■ **Action item**
Your output must be a faithful copy of the listing underneath.

---------------

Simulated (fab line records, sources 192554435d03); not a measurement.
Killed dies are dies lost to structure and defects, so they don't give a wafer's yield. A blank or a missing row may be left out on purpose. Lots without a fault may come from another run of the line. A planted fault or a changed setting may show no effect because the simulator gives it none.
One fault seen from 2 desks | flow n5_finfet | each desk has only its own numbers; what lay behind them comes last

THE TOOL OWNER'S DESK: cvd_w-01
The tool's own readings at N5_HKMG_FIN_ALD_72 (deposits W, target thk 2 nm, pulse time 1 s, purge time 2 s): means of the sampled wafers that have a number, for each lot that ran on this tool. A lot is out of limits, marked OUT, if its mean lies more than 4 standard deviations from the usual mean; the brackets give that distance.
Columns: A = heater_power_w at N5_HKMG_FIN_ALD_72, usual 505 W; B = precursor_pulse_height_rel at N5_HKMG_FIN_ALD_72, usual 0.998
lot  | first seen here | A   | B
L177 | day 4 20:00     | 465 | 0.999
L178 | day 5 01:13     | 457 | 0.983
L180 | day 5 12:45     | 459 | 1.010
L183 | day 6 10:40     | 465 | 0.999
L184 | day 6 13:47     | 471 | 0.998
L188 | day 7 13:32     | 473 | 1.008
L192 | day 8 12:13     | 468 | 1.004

---------------

■ **Written reply**
Simulated (fab line records, sources 192554435d03); not a measurement.
Killed dies are dies lost to structure and defects, so they don't give a wafer's yield. A blank or a missing row may be left out on purpose. Lots without a fault may come from another run of the line. A planted fault or a changed setting may show no effect because the simulator gives it none.
One fault seen from 2 desks | flow n5_finfet | each desk has only its own numbers; what lay behind them comes last

THE TOOL OWNER'S DESK: cvd_w-01
The tool's own readings at N5_HKMG_FIN_ALD_72 (deposits W, target thk 2 nm, pulse time 1 s, purge time 2 s): means of the sampled wafers that have a number, for each lot that ran on this tool. A lot is out of limits, marked OUT, if its mean lies more than 4 standard deviations from the usual mean; the brackets give that distance.
Columns: A = heater_power_w at N5_HKMG_FIN_ALD_72, usual 505 W; B = precursor_pulse_height_rel at N5_HKMG_FIN_ALD_72, usual 0.998
lot  | first seen here | A   | B
L177 | day 4 20:00     | 465 | 0.999
L178 | day 5 01:13     | 457 | 0.983
L180 | day 5 12:45     | 459 | 1.010
L183 | day 6 10:40     | 465 | 0.999
L184 | day 6 13:47     | 471 | 0.998
L188 | day 7 13:32     | 473 | 1.008
L192 | day 8 12:13     | 468 | 1.004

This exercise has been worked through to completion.